Brief: The answer should consist solely of the lines from the first one below through the line containing "Xsec cut, 205 nm wide, square cell size 5 nm.", copied exactly.

Data listing:
..........

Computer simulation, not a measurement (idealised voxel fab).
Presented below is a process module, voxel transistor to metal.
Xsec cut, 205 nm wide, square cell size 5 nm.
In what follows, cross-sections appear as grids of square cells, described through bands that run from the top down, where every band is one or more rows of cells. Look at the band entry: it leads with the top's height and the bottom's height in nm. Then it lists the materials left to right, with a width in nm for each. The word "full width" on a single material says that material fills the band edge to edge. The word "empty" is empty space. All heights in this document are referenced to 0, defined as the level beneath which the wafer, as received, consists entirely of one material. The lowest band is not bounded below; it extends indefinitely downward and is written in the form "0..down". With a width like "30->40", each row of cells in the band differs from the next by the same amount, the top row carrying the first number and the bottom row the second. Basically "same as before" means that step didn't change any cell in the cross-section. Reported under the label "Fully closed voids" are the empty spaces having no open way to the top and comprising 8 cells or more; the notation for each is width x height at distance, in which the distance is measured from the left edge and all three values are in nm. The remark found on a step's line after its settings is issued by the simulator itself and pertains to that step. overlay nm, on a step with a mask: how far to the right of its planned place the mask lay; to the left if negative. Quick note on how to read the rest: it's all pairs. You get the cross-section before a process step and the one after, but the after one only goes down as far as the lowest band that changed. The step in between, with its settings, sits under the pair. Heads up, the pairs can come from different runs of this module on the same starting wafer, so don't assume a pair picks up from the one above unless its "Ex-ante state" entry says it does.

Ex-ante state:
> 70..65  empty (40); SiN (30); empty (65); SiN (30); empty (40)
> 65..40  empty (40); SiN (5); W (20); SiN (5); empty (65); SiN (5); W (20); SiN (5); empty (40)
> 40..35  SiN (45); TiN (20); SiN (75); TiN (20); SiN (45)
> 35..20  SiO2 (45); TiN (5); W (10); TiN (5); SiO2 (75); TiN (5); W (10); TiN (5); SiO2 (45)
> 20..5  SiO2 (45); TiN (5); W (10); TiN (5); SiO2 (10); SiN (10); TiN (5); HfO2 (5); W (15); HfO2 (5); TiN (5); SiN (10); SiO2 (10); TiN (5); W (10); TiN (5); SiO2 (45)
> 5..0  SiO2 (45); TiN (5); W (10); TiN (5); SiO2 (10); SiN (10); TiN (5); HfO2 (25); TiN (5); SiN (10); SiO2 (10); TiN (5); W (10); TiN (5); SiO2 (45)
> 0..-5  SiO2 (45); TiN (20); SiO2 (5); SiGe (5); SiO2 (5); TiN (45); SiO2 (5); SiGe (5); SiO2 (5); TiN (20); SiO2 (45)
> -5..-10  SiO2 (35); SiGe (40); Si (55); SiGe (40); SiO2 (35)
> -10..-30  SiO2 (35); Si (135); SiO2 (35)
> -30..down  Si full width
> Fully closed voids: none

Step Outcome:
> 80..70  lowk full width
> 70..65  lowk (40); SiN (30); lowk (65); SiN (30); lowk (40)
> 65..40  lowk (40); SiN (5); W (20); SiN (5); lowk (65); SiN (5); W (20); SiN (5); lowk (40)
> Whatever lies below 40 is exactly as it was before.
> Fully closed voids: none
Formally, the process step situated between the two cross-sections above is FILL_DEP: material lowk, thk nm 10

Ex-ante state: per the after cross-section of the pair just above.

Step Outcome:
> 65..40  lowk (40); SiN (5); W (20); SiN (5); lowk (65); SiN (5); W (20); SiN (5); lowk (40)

..........

Task answer:
Computer simulation, not a measurement (idealised voxel fab).
Presented below is a process module, voxel transistor to metal.
Xsec cut, 205 nm wide, square cell size 5 nm.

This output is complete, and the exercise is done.